[Opening Available data section]
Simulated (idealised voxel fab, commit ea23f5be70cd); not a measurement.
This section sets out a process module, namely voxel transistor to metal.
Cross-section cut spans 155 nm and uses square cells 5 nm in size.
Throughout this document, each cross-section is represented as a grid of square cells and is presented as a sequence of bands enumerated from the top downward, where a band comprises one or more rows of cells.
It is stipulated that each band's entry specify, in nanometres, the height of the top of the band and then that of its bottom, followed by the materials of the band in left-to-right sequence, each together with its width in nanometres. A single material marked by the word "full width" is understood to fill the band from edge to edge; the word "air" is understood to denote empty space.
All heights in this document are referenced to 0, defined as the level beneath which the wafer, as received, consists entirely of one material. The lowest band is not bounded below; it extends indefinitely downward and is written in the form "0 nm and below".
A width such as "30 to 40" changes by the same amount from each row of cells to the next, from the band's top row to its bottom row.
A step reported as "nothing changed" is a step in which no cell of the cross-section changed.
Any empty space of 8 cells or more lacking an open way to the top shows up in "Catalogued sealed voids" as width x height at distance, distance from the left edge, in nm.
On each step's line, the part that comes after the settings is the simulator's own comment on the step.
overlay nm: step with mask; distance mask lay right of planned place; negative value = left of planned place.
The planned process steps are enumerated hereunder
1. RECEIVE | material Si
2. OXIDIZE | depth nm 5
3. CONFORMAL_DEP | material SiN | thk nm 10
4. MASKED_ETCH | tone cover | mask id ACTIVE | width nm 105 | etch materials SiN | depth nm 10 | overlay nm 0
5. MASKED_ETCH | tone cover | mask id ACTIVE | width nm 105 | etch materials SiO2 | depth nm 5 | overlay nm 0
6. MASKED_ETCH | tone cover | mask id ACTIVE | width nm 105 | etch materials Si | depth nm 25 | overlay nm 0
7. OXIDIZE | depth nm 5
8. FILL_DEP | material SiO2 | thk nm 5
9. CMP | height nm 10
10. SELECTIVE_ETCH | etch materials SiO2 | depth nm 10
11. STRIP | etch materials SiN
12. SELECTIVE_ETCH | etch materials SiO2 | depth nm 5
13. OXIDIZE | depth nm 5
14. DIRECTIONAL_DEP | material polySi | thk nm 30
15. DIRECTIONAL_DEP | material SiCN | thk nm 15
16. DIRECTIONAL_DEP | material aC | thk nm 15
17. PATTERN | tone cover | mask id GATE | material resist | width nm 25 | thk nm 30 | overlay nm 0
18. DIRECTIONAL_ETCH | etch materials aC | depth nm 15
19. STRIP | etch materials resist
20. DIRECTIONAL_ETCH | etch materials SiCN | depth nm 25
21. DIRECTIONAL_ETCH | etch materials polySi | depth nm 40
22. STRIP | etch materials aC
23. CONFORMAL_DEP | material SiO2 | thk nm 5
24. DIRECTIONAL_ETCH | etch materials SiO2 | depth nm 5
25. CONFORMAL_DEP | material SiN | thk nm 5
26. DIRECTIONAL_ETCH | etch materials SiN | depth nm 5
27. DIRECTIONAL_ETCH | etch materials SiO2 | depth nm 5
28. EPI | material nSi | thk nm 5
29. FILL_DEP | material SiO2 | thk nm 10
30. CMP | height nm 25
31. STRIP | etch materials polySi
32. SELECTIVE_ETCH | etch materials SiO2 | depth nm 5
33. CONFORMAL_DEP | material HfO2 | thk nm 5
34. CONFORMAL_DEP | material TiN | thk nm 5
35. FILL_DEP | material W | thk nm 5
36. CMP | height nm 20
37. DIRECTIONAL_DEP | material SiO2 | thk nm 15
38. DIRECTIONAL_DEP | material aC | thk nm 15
[Closing Available data section]

Exercise: In the listing above, find the line with "1. RECEIVE | material Si" and the line with "19. STRIP | etch materials resist", then print exactly those lines and every line between them.

Problem solution:
1. RECEIVE | material Si
2. OXIDIZE | depth nm 5
3. CONFORMAL_DEP | material SiN | thk nm 10
4. MASKED_ETCH | tone cover | mask id ACTIVE | width nm 105 | etch materials SiN | depth nm 10 | overlay nm 0
5. MASKED_ETCH | tone cover | mask id ACTIVE | width nm 105 | etch materials SiO2 | depth nm 5 | overlay nm 0
6. MASKED_ETCH | tone cover | mask id ACTIVE | width nm 105 | etch materials Si | depth nm 25 | overlay nm 0
7. OXIDIZE | depth nm 5
8. FILL_DEP | material SiO2 | thk nm 5
9. CMP | height nm 10
10. SELECTIVE_ETCH | etch materials SiO2 | depth nm 10
11. STRIP | etch materials SiN
12. SELECTIVE_ETCH | etch materials SiO2 | depth nm 5
13. OXIDIZE | depth nm 5
14. DIRECTIONAL_DEP | material polySi | thk nm 30
15. DIRECTIONAL_DEP | material SiCN | thk nm 15
16. DIRECTIONAL_DEP | material aC | thk nm 15
17. PATTERN | tone cover | mask id GATE | material resist | width nm 25 | thk nm 30 | overlay nm 0
18. DIRECTIONAL_ETCH | etch materials aC | depth nm 15
19. STRIP | etch materials resist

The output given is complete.